→ Required action
Reproduce the first line of the material below and each line after it, exactly, through the line containing "The wafer is", and give nothing more.

→ Information supplied
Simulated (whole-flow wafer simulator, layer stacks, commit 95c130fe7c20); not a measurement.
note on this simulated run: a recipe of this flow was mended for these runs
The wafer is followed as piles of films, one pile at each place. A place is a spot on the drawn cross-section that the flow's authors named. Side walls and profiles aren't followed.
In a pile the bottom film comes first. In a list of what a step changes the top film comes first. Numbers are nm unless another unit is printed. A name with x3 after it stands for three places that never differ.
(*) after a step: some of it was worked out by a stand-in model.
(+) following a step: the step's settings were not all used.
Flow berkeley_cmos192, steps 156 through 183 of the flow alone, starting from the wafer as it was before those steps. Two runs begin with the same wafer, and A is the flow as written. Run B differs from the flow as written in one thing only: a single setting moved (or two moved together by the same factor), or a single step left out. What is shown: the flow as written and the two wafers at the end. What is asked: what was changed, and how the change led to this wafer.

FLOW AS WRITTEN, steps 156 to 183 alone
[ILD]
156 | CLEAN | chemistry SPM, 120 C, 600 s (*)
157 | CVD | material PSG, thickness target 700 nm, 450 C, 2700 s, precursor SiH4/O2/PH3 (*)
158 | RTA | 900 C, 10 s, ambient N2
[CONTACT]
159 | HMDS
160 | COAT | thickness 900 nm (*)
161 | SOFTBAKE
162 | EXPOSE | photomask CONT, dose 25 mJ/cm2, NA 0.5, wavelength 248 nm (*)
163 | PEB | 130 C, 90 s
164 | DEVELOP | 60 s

→ Worked solution
Simulated (whole-flow wafer simulator, layer stacks, commit 95c130fe7c20); not a measurement.
note on this simulated run: a recipe of this flow was mended for these runs
The wafer is followed as piles of films, one pile at each place. A place is a spot on the drawn cross-section that the flow's authors named. Side walls and profiles aren't followed.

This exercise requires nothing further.